● Task item
Up to and including the line that contains "3 op PATTERN", return every line from the start of the data, unchanged.

● Supplied entries
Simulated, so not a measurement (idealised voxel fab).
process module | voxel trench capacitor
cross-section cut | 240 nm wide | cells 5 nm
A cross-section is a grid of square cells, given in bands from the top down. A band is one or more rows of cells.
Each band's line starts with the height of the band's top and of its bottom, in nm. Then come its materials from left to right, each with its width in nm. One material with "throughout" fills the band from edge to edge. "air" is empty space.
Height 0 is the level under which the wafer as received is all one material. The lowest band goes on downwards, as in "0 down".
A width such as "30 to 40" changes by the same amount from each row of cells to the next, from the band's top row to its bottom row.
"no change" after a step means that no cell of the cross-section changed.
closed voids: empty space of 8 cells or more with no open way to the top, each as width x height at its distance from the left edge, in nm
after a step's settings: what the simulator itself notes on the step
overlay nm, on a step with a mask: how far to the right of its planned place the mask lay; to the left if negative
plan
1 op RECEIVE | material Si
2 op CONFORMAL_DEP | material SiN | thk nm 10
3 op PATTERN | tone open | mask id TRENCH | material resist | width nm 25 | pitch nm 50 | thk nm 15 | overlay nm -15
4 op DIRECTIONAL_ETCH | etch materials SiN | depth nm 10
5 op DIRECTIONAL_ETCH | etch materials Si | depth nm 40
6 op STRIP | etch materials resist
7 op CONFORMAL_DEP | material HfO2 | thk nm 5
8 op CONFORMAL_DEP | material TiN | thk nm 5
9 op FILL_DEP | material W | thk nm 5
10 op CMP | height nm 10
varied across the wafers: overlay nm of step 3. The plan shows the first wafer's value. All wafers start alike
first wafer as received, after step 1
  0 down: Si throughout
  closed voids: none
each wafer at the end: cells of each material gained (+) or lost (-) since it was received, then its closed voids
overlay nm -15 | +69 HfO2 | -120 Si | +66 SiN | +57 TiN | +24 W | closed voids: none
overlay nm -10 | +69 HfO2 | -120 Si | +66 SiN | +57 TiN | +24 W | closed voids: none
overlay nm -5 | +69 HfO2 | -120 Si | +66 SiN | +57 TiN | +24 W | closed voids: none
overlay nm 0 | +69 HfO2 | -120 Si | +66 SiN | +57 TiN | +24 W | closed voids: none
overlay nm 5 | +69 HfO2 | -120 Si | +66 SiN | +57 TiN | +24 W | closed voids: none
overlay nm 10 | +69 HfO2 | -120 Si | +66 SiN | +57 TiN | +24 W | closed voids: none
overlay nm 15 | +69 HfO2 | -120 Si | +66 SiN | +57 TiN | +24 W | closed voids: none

● Answer space
Simulated, so not a measurement (idealised voxel fab).
process module | voxel trench capacitor
cross-section cut | 240 nm wide | cells 5 nm
A cross-section is a grid of square cells, given in bands from the top down. A band is one or more rows of cells.
Each band's line starts with the height of the band's top and of its bottom, in nm. Then come its materials from left to right, each with its width in nm. One material with "throughout" fills the band from edge to edge. "air" is empty space.
Height 0 is the level under which the wafer as received is all one material. The lowest band goes on downwards, as in "0 down".
A width such as "30 to 40" changes by the same amount from each row of cells to the next, from the band's top row to its bottom row.
"no change" after a step means that no cell of the cross-section changed.
closed voids: empty space of 8 cells or more with no open way to the top, each as width x height at its distance from the left edge, in nm
after a step's settings: what the simulator itself notes on the step
overlay nm, on a step with a mask: how far to the right of its planned place the mask lay; to the left if negative
plan
1 op RECEIVE | material Si
2 op CONFORMAL_DEP | material SiN | thk nm 10
3 op PATTERN | tone open | mask id TRENCH | material resist | width nm 25 | pitch nm 50 | thk nm 15 | overlay nm -15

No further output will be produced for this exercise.